═════ Record excerpts

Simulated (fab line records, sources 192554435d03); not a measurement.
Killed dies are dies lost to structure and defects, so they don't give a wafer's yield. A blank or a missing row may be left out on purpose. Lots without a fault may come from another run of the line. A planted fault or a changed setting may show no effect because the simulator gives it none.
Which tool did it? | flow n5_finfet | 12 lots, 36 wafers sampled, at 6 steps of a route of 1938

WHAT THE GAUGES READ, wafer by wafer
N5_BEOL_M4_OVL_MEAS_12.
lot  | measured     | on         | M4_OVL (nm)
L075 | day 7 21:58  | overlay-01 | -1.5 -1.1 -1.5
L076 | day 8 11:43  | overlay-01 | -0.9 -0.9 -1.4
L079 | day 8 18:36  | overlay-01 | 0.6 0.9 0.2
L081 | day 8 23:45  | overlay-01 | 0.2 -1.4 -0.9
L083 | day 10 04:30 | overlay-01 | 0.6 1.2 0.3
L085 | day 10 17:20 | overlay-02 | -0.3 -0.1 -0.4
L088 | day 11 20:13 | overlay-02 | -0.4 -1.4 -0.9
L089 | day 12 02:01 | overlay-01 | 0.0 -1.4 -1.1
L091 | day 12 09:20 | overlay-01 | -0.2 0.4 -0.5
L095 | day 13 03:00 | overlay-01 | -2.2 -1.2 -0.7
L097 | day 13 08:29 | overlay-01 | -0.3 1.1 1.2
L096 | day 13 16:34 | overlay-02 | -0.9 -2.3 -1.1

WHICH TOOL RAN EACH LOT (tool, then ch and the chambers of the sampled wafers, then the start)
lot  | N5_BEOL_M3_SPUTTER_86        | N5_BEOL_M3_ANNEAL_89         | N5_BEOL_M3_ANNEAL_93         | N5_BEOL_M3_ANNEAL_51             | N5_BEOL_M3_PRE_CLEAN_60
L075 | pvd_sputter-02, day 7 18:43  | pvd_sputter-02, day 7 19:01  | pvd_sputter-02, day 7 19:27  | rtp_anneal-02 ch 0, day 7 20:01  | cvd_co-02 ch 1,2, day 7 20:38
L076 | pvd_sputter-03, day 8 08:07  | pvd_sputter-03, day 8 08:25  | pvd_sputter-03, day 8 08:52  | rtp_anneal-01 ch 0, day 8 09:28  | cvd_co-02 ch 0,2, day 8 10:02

══════════

Assignment: Retype, exactly and in full, the listing from its first line to the one holding "L083 | day 10", both included.

Response box:
Simulated (fab line records, sources 192554435d03); not a measurement.
Killed dies are dies lost to structure and defects, so they don't give a wafer's yield. A blank or a missing row may be left out on purpose. Lots without a fault may come from another run of the line. A planted fault or a changed setting may show no effect because the simulator gives it none.
Which tool did it? | flow n5_finfet | 12 lots, 36 wafers sampled, at 6 steps of a route of 1938

WHAT THE GAUGES READ, wafer by wafer
N5_BEOL_M4_OVL_MEAS_12.
lot  | measured     | on         | M4_OVL (nm)
L075 | day 7 21:58  | overlay-01 | -1.5 -1.1 -1.5
L076 | day 8 11:43  | overlay-01 | -0.9 -0.9 -1.4
L079 | day 8 18:36  | overlay-01 | 0.6 0.9 0.2
L081 | day 8 23:45  | overlay-01 | 0.2 -1.4 -0.9
L083 | day 10 04:30 | overlay-01 | 0.6 1.2 0.3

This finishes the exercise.